○ ○ ○
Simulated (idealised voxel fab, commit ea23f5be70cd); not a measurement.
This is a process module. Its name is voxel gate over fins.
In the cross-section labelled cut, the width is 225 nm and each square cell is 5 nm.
○ ○ ○

Requirement —
Each record must be output word for word.

Response —
Simulated (idealised voxel fab, commit ea23f5be70cd); not a measurement.
This is a process module. Its name is voxel gate over fins.
In the cross-section labelled cut, the width is 225 nm and each square cell is 5 nm.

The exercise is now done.